#### Assigned task
Where the listing below has a line with "Killed dies: the", write out exactly that line and every line after it, stopping after the line with "record: lots: 6 wafers: 18 lastDay: 33".

#### Recorded information
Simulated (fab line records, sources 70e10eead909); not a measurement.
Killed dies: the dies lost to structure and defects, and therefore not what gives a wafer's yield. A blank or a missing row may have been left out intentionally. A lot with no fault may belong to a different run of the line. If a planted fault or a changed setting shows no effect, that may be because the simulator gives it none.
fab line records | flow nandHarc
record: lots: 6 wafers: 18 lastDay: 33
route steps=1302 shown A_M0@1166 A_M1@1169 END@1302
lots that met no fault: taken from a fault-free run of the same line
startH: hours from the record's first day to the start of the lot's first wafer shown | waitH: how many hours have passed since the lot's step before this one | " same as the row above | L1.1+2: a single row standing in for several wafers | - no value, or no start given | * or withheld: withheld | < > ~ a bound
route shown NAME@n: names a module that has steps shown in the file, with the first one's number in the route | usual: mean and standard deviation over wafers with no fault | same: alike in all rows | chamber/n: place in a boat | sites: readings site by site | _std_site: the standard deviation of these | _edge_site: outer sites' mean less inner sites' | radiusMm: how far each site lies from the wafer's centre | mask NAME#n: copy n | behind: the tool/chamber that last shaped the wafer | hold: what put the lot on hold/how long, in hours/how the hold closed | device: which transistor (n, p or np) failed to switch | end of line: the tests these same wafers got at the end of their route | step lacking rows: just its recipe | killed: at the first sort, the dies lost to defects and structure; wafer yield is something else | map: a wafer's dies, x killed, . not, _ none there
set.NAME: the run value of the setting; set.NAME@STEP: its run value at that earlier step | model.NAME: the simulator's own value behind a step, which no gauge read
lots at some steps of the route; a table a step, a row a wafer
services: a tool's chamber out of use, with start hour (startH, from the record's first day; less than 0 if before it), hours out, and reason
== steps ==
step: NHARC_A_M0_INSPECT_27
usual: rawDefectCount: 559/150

#### Reply
Killed dies: the dies lost to structure and defects, and therefore not what gives a wafer's yield. A blank or a missing row may have been left out intentionally. A lot with no fault may belong to a different run of the line. If a planted fault or a changed setting shows no effect, that may be because the simulator gives it none.
fab line records | flow nandHarc
record: lots: 6 wafers: 18 lastDay: 33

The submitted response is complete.